Assignment: Using the records below, write out again exactly the lines that begin at the line containing "L087.3;2;10.9" and end at the line containing "L097.2;can't be placed: 3 or 0 or 2;3", and no other lines.

Data provided:
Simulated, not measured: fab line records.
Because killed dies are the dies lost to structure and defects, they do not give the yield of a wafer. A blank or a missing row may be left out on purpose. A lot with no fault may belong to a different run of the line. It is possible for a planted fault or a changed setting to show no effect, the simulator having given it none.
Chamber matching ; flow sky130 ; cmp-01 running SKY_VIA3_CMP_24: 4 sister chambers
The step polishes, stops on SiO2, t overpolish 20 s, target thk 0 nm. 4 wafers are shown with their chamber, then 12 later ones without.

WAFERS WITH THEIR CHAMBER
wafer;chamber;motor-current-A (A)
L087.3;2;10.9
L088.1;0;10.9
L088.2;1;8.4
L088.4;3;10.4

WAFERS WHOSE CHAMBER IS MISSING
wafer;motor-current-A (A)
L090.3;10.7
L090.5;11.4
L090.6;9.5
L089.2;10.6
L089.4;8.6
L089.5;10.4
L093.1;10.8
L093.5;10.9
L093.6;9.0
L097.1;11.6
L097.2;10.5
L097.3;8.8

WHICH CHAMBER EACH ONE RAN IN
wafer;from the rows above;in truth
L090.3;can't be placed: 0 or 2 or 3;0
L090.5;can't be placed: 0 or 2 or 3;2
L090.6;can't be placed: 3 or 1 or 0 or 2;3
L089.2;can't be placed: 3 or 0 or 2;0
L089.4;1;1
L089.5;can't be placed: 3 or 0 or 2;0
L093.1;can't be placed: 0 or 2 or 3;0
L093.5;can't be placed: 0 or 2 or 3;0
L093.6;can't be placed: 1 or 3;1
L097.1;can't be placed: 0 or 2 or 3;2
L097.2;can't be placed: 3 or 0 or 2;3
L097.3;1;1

Answer space:
L087.3;2;10.9
L088.1;0;10.9
L088.2;1;8.4
L088.4;3;10.4

WAFERS WHOSE CHAMBER IS MISSING
wafer;motor-current-A (A)
L090.3;10.7
L090.5;11.4
L090.6;9.5
L089.2;10.6
L089.4;8.6
L089.5;10.4
L093.1;10.8
L093.5;10.9
L093.6;9.0
L097.1;11.6
L097.2;10.5
L097.3;8.8

WHICH CHAMBER EACH ONE RAN IN
wafer;from the rows above;in truth
L090.3;can't be placed: 0 or 2 or 3;0
L090.5;can't be placed: 0 or 2 or 3;2
L090.6;can't be placed: 3 or 1 or 0 or 2;3
L089.2;can't be placed: 3 or 0 or 2;0
L089.4;1;1
L089.5;can't be placed: 3 or 0 or 2;0
L093.1;can't be placed: 0 or 2 or 3;0
L093.5;can't be placed: 0 or 2 or 3;0
L093.6;can't be placed: 1 or 3;1
L097.1;can't be placed: 0 or 2 or 3;2
L097.2;can't be placed: 3 or 0 or 2;3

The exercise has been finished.